Exercise:
In the listing below, find the line containing "S4: polishing time; s" and the line containing "Run 3, day 1.792: S1". Repeat exactly those two lines and every line between them.

═════ Extracted data ═════
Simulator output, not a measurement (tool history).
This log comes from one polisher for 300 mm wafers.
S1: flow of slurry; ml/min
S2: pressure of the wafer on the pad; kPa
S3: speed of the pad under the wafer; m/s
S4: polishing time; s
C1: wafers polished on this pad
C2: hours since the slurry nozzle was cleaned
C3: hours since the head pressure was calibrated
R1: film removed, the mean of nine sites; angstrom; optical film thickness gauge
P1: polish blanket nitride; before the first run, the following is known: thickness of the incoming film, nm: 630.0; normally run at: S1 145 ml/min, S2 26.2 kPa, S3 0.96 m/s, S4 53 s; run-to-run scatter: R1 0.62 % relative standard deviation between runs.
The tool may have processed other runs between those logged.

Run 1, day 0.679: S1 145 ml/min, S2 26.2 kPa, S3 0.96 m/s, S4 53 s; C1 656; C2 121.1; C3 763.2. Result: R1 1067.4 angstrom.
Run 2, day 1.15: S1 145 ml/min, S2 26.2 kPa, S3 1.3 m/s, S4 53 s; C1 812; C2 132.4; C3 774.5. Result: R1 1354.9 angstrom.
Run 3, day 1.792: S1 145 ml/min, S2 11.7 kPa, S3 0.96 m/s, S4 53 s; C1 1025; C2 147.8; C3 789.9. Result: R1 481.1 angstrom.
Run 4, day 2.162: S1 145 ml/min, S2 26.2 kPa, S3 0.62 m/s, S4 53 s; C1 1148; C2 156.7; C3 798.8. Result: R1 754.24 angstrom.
═════

Exercise answer:
S4: polishing time; s
C1: wafers polished on this pad
C2: hours since the slurry nozzle was cleaned
C3: hours since the head pressure was calibrated
R1: film removed, the mean of nine sites; angstrom; optical film thickness gauge
P1: polish blanket nitride; before the first run, the following is known: thickness of the incoming film, nm: 630.0; normally run at: S1 145 ml/min, S2 26.2 kPa, S3 0.96 m/s, S4 53 s; run-to-run scatter: R1 0.62 % relative standard deviation between runs.
The tool may have processed other runs between those logged.

Run 1, day 0.679: S1 145 ml/min, S2 26.2 kPa, S3 0.96 m/s, S4 53 s; C1 656; C2 121.1; C3 763.2. Result: R1 1067.4 angstrom.
Run 2, day 1.15: S1 145 ml/min, S2 26.2 kPa, S3 1.3 m/s, S4 53 s; C1 812; C2 132.4; C3 774.5. Result: R1 1354.9 angstrom.
Run 3, day 1.792: S1 145 ml/min, S2 11.7 kPa, S3 0.96 m/s, S4 53 s; C1 1025; C2 147.8; C3 789.9. Result: R1 481.1 angstrom.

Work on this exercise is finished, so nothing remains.